□ □ □ □

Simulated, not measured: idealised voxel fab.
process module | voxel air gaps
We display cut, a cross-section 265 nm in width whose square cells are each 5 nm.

□ □ □ □

All of the records need to be returned exactly as they are.

Simulated, not measured: idealised voxel fab.
process module | voxel air gaps
We display cut, a cross-section 265 nm in width whose square cells are each 5 nm.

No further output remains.